Produce an exact transcription of every entry.

═══ Available data

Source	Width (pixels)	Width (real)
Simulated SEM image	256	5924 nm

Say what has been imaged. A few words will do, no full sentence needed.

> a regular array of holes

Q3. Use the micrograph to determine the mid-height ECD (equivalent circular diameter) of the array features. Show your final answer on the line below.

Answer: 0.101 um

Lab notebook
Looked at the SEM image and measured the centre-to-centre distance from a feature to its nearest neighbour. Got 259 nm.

══════

**Result:**
Source	Width (pixels)	Width (real)
Simulated SEM image	256	5924 nm

Say what has been imaged. A few words will do, no full sentence needed.

> a regular array of holes

Q3. Use the micrograph to determine the mid-height ECD (equivalent circular diameter) of the array features. Show your final answer on the line below.

Answer: 0.101 um

Lab notebook
Looked at the SEM image and measured the centre-to-centre distance from a feature to its nearest neighbour. Got 259 nm.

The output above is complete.